ASSIGNED TASK ::
Every record must be retyped exactly as it reads.

Start of DATA EXTRACTS
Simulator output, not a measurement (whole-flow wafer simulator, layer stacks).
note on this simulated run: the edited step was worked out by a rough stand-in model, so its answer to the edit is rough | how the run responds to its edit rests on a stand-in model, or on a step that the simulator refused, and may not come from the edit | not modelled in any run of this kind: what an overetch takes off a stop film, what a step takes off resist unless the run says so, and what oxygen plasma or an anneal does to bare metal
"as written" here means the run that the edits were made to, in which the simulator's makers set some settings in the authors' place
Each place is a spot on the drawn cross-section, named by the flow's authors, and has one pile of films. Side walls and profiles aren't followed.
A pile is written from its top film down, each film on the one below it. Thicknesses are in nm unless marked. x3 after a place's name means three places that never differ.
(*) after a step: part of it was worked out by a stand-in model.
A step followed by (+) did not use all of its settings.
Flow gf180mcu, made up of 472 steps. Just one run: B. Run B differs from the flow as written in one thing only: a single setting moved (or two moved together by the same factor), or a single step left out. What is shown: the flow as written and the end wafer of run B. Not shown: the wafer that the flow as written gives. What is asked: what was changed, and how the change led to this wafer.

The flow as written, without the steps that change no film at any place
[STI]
End of DATA EXTRACTS

YOUR RESPONSE ::
Simulator output, not a measurement (whole-flow wafer simulator, layer stacks).
note on this simulated run: the edited step was worked out by a rough stand-in model, so its answer to the edit is rough | how the run responds to its edit rests on a stand-in model, or on a step that the simulator refused, and may not come from the edit | not modelled in any run of this kind: what an overetch takes off a stop film, what a step takes off resist unless the run says so, and what oxygen plasma or an anneal does to bare metal
"as written" here means the run that the edits were made to, in which the simulator's makers set some settings in the authors' place
Each place is a spot on the drawn cross-section, named by the flow's authors, and has one pile of films. Side walls and profiles aren't followed.
A pile is written from its top film down, each film on the one below it. Thicknesses are in nm unless marked. x3 after a place's name means three places that never differ.
(*) after a step: part of it was worked out by a stand-in model.
A step followed by (+) did not use all of its settings.
Flow gf180mcu, made up of 472 steps. Just one run: B. Run B differs from the flow as written in one thing only: a single setting moved (or two moved together by the same factor), or a single step left out. What is shown: the flow as written and the end wafer of run B. Not shown: the wafer that the flow as written gives. What is asked: what was changed, and how the change led to this wafer.

The flow as written, without the steps that change no film at any place
[STI]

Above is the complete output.